_Records supplied_
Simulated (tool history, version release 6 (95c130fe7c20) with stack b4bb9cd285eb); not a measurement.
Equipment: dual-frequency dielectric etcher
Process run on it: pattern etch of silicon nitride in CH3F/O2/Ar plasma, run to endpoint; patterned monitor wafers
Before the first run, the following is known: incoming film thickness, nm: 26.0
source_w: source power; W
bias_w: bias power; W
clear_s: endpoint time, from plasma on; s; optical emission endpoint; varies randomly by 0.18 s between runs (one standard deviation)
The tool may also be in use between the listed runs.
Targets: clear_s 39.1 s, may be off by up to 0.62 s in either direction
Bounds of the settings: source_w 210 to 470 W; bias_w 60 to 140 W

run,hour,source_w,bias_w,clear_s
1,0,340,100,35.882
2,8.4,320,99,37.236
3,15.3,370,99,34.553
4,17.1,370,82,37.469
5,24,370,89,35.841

_Activity_
Please transcribe the data shown above in full, exactly as it stands.

_Written reply_
Simulated (tool history, version release 6 (95c130fe7c20) with stack b4bb9cd285eb); not a measurement.
Equipment: dual-frequency dielectric etcher
Process run on it: pattern etch of silicon nitride in CH3F/O2/Ar plasma, run to endpoint; patterned monitor wafers
Before the first run, the following is known: incoming film thickness, nm: 26.0
source_w: source power; W
bias_w: bias power; W
clear_s: endpoint time, from plasma on; s; optical emission endpoint; varies randomly by 0.18 s between runs (one standard deviation)
The tool may also be in use between the listed runs.
Targets: clear_s 39.1 s, may be off by up to 0.62 s in either direction
Bounds of the settings: source_w 210 to 470 W; bias_w 60 to 140 W

run,hour,source_w,bias_w,clear_s
1,0,340,100,35.882
2,8.4,320,99,37.236
3,15.3,370,99,34.553
4,17.1,370,82,37.469
5,24,370,89,35.841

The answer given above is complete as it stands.